__ENTRIES PROVIDED__

##############################

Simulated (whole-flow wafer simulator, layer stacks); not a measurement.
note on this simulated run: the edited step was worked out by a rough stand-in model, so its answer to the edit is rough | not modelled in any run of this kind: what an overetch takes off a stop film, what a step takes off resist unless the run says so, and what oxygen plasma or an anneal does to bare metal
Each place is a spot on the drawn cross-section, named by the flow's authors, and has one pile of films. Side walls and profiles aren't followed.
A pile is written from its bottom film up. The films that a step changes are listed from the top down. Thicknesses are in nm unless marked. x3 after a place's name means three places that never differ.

##############################

__ASSIGNED TASK__
Line by line, reproduce the material exactly.

__WRITTEN RESPONSE__
Simulated (whole-flow wafer simulator, layer stacks); not a measurement.
note on this simulated run: the edited step was worked out by a rough stand-in model, so its answer to the edit is rough | not modelled in any run of this kind: what an overetch takes off a stop film, what a step takes off resist unless the run says so, and what oxygen plasma or an anneal does to bare metal
Each place is a spot on the drawn cross-section, named by the flow's authors, and has one pile of films. Side walls and profiles aren't followed.
A pile is written from its bottom film up. The films that a step changes are listed from the top down. Thicknesses are in nm unless marked. x3 after a place's name means three places that never differ.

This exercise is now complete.